_Records supplied_.
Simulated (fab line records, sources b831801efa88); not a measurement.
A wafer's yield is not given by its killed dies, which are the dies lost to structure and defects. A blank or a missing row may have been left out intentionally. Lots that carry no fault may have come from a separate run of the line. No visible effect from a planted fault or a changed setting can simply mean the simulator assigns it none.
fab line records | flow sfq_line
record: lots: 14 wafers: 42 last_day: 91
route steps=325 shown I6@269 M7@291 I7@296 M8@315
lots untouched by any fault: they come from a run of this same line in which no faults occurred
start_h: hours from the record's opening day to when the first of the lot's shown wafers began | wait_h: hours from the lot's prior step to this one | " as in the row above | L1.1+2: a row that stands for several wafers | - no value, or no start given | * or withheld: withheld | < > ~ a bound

_Work instruction_. Word for word, restate each line of the material.

_Task result_.
Simulated (fab line records, sources b831801efa88); not a measurement.
A wafer's yield is not given by its killed dies, which are the dies lost to structure and defects. A blank or a missing row may have been left out intentionally. Lots that carry no fault may have come from a separate run of the line. No visible effect from a planted fault or a changed setting can simply mean the simulator assigns it none.
fab line records | flow sfq_line
record: lots: 14 wafers: 42 last_day: 91
route steps=325 shown I6@269 M7@291 I7@296 M8@315
lots untouched by any fault: they come from a run of this same line in which no faults occurred
start_h: hours from the record's opening day to when the first of the lot's shown wafers began | wait_h: hours from the lot's prior step to this one | " as in the row above | L1.1+2: a row that stands for several wafers | - no value, or no start given | * or withheld: withheld | < > ~ a bound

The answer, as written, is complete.